_Assignment_: Repeat exactly the lines from the start of the entries below through the line containing "4 DIRECTIONAL_DEP,material SiN,thk nm 20". Omit the rest.

_Information supplied_:
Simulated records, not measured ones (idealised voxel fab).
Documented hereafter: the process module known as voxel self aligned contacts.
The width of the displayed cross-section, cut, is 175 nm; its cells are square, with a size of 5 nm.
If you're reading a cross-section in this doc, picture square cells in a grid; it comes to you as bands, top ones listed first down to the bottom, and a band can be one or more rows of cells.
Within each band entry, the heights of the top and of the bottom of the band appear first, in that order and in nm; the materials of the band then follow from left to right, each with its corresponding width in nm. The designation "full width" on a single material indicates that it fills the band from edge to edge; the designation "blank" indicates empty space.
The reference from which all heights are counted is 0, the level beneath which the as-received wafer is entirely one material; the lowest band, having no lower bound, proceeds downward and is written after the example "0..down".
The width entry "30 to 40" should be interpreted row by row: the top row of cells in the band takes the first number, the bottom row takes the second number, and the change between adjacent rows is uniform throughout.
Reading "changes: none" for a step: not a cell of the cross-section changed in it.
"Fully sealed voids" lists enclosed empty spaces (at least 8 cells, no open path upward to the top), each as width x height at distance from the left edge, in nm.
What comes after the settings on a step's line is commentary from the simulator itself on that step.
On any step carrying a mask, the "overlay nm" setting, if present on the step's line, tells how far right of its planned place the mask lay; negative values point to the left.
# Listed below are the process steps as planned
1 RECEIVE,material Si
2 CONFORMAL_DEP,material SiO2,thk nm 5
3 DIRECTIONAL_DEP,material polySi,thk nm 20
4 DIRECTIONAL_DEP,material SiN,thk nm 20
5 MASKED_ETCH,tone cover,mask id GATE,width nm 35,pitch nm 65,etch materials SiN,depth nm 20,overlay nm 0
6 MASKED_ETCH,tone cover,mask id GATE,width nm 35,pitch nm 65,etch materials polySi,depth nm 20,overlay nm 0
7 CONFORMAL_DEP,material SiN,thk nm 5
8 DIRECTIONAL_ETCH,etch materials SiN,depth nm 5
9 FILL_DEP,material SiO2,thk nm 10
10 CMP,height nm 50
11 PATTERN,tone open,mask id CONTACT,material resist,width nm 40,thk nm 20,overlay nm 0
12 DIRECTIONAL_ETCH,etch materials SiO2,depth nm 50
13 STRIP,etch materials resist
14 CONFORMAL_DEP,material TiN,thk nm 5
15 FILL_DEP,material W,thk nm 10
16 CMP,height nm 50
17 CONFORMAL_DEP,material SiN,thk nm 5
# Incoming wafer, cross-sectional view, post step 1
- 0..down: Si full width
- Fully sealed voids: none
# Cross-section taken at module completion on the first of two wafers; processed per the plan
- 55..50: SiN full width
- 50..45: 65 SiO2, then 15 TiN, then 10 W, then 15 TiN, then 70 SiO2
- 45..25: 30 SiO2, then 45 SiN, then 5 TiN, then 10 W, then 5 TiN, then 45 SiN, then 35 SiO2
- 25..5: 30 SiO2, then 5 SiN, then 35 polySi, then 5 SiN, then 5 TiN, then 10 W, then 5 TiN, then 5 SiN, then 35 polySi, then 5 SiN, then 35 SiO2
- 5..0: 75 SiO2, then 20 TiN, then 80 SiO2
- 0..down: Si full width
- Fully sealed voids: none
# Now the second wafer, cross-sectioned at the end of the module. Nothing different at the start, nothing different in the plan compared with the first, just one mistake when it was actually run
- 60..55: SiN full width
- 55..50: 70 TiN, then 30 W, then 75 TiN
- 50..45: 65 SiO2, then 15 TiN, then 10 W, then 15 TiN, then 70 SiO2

_Expected answer_:
Simulated records, not measured ones (idealised voxel fab).
Documented hereafter: the process module known as voxel self aligned contacts.
The width of the displayed cross-section, cut, is 175 nm; its cells are square, with a size of 5 nm.
If you're reading a cross-section in this doc, picture square cells in a grid; it comes to you as bands, top ones listed first down to the bottom, and a band can be one or more rows of cells.
Within each band entry, the heights of the top and of the bottom of the band appear first, in that order and in nm; the materials of the band then follow from left to right, each with its corresponding width in nm. The designation "full width" on a single material indicates that it fills the band from edge to edge; the designation "blank" indicates empty space.
The reference from which all heights are counted is 0, the level beneath which the as-received wafer is entirely one material; the lowest band, having no lower bound, proceeds downward and is written after the example "0..down".
The width entry "30 to 40" should be interpreted row by row: the top row of cells in the band takes the first number, the bottom row takes the second number, and the change between adjacent rows is uniform throughout.
Reading "changes: none" for a step: not a cell of the cross-section changed in it.
"Fully sealed voids" lists enclosed empty spaces (at least 8 cells, no open path upward to the top), each as width x height at distance from the left edge, in nm.
What comes after the settings on a step's line is commentary from the simulator itself on that step.
On any step carrying a mask, the "overlay nm" setting, if present on the step's line, tells how far right of its planned place the mask lay; negative values point to the left.
# Listed below are the process steps as planned
1 RECEIVE,material Si
2 CONFORMAL_DEP,material SiO2,thk nm 5
3 DIRECTIONAL_DEP,material polySi,thk nm 20
4 DIRECTIONAL_DEP,material SiN,thk nm 20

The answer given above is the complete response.